### Assigned task:
What you give back must match the data character for character.

### The data:
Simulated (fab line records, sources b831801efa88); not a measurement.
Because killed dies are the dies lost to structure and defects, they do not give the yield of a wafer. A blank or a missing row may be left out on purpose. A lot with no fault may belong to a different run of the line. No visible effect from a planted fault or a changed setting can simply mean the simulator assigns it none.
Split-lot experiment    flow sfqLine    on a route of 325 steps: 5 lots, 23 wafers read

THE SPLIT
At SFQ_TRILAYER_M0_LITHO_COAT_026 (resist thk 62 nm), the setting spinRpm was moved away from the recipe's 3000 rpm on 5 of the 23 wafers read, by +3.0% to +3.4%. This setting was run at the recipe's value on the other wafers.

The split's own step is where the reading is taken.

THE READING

### Written solution:
Simulated (fab line records, sources b831801efa88); not a measurement.
Because killed dies are the dies lost to structure and defects, they do not give the yield of a wafer. A blank or a missing row may be left out on purpose. A lot with no fault may belong to a different run of the line. No visible effect from a planted fault or a changed setting can simply mean the simulator assigns it none.
Split-lot experiment    flow sfqLine    on a route of 325 steps: 5 lots, 23 wafers read

THE SPLIT
At SFQ_TRILAYER_M0_LITHO_COAT_026 (resist thk 62 nm), the setting spinRpm was moved away from the recipe's 3000 rpm on 5 of the 23 wafers read, by +3.0% to +3.4%. This setting was run at the recipe's value on the other wafers.

The split's own step is where the reading is taken.

THE READING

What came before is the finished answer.